Requirement: Please restate, exactly as written, the lines running from the beginning of the material through the line that has "wafer;tool, chamber at" in it.

Entries supplied:
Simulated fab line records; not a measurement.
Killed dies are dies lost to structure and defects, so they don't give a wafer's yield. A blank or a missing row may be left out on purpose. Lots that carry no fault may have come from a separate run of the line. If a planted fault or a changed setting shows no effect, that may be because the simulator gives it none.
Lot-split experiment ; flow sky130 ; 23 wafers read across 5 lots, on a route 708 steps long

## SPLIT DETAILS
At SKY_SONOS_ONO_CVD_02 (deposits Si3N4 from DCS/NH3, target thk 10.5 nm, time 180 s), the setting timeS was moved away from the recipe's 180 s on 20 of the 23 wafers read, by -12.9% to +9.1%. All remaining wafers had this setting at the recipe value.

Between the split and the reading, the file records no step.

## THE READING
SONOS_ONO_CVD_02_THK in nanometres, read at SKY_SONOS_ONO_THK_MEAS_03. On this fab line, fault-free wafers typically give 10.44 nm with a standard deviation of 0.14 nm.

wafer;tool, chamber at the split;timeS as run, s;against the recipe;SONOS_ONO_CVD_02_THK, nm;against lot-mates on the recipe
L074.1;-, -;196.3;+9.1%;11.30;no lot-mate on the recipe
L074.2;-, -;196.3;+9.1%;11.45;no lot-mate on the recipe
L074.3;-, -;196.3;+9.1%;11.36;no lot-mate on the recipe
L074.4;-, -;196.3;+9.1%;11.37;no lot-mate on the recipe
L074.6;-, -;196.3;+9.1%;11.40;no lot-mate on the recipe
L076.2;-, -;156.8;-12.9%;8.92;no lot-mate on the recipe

Exercise answer:
Simulated fab line records; not a measurement.
Killed dies are dies lost to structure and defects, so they don't give a wafer's yield. A blank or a missing row may be left out on purpose. Lots that carry no fault may have come from a separate run of the line. If a planted fault or a changed setting shows no effect, that may be because the simulator gives it none.
Lot-split experiment ; flow sky130 ; 23 wafers read across 5 lots, on a route 708 steps long

## SPLIT DETAILS
At SKY_SONOS_ONO_CVD_02 (deposits Si3N4 from DCS/NH3, target thk 10.5 nm, time 180 s), the setting timeS was moved away from the recipe's 180 s on 20 of the 23 wafers read, by -12.9% to +9.1%. All remaining wafers had this setting at the recipe value.

Between the split and the reading, the file records no step.

## THE READING
SONOS_ONO_CVD_02_THK in nanometres, read at SKY_SONOS_ONO_THK_MEAS_03. On this fab line, fault-free wafers typically give 10.44 nm with a standard deviation of 0.14 nm.

wafer;tool, chamber at the split;timeS as run, s;against the recipe;SONOS_ONO_CVD_02_THK, nm;against lot-mates on the recipe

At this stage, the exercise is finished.